Reproduce verbatim the lines of the material below, starting at the line with "Killed dies are" and ending at the line with "fab line records |", both inclusive; skip the rest.

- [DATA EXCERPTS]:
◆ ◆ ◆ ◆ ◆ ◆ ◆

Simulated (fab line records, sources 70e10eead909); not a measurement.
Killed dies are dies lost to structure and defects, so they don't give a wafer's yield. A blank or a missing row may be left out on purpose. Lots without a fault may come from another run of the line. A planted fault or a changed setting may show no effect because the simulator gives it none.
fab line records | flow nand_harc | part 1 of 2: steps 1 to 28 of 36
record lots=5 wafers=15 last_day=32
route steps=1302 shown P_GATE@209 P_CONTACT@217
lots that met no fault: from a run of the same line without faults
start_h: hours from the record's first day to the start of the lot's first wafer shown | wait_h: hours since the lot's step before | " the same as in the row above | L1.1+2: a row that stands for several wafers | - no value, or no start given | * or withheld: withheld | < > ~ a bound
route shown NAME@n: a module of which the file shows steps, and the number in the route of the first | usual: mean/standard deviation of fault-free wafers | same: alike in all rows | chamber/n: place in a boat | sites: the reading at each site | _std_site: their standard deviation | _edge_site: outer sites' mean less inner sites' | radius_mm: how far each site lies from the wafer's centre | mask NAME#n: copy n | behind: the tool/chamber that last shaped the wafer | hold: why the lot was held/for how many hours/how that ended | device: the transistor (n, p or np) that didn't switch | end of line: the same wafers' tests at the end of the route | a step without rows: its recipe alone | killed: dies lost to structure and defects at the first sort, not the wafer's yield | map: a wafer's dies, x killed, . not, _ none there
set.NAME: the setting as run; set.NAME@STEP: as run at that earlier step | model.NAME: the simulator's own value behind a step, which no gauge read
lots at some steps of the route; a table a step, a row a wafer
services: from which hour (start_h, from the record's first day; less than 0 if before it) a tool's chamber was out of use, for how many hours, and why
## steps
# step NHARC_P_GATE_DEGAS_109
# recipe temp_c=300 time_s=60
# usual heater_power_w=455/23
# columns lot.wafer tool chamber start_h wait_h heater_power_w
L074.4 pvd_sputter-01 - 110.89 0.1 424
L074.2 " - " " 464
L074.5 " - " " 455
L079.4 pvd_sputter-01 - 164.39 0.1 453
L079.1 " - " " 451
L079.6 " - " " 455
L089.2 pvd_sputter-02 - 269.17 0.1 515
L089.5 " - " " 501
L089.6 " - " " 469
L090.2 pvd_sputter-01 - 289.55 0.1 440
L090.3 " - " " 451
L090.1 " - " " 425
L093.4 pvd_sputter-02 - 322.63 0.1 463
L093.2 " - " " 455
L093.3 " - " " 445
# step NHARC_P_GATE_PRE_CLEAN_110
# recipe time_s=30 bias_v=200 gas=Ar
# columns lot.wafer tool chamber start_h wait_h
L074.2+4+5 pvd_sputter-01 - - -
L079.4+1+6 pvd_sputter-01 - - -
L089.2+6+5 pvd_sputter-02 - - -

◆ ◆ ◆ ◆ ◆ ◆ ◆

- [EXERCISE RESULT]:
Killed dies are dies lost to structure and defects, so they don't give a wafer's yield. A blank or a missing row may be left out on purpose. Lots without a fault may come from another run of the line. A planted fault or a changed setting may show no effect because the simulator gives it none.
fab line records | flow nand_harc | part 1 of 2: steps 1 to 28 of 36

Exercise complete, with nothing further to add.